+++

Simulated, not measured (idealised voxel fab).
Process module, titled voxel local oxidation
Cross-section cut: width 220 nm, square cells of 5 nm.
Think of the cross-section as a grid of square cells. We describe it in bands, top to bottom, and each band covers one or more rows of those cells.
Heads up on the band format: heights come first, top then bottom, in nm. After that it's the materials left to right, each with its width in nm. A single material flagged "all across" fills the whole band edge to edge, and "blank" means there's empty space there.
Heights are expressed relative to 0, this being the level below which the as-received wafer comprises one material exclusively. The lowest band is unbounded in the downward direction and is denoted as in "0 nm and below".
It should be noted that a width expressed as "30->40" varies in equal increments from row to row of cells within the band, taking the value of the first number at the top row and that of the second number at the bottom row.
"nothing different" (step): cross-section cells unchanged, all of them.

+++

[WORK REQUEST]: Each of the lines above must appear again, unchanged.

[WRITTEN ANSWER]:
Simulated, not measured (idealised voxel fab).
Process module, titled voxel local oxidation
Cross-section cut: width 220 nm, square cells of 5 nm.
Think of the cross-section as a grid of square cells. We describe it in bands, top to bottom, and each band covers one or more rows of those cells.
Heads up on the band format: heights come first, top then bottom, in nm. After that it's the materials left to right, each with its width in nm. A single material flagged "all across" fills the whole band edge to edge, and "blank" means there's empty space there.
Heights are expressed relative to 0, this being the level below which the as-received wafer comprises one material exclusively. The lowest band is unbounded in the downward direction and is denoted as in "0 nm and below".
It should be noted that a width expressed as "30->40" varies in equal increments from row to row of cells within the band, taking the value of the first number at the top row and that of the second number at the bottom row.
"nothing different" (step): cross-section cells unchanged, all of them.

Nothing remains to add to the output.